**Material provided:**
=== Section Start ===

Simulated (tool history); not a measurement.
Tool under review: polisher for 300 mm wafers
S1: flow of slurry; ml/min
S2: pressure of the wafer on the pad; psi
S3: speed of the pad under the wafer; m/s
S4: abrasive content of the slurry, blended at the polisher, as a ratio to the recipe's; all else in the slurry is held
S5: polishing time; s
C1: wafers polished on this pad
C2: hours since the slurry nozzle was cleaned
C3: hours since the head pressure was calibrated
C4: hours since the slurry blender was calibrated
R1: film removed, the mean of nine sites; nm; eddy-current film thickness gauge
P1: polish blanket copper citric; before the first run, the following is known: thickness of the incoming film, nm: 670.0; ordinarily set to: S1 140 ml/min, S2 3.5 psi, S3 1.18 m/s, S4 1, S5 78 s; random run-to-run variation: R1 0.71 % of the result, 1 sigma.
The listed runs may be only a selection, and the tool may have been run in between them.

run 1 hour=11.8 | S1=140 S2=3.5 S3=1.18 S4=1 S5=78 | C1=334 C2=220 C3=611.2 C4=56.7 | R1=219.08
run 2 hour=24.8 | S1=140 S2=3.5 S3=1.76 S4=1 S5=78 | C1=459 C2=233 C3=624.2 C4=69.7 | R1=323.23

=== Section End ===

**Work order:** Write out only the lines from the very start of the entries above to the line that includes "P1: polish blanket", both ends included, each one unchanged.

**Answer box:**
Simulated (tool history); not a measurement.
Tool under review: polisher for 300 mm wafers
S1: flow of slurry; ml/min
S2: pressure of the wafer on the pad; psi
S3: speed of the pad under the wafer; m/s
S4: abrasive content of the slurry, blended at the polisher, as a ratio to the recipe's; all else in the slurry is held
S5: polishing time; s
C1: wafers polished on this pad
C2: hours since the slurry nozzle was cleaned
C3: hours since the head pressure was calibrated
C4: hours since the slurry blender was calibrated
R1: film removed, the mean of nine sites; nm; eddy-current film thickness gauge
P1: polish blanket copper citric; before the first run, the following is known: thickness of the incoming film, nm: 670.0; ordinarily set to: S1 140 ml/min, S2 3.5 psi, S3 1.18 m/s, S4 1, S5 78 s; random run-to-run variation: R1 0.71 % of the result, 1 sigma.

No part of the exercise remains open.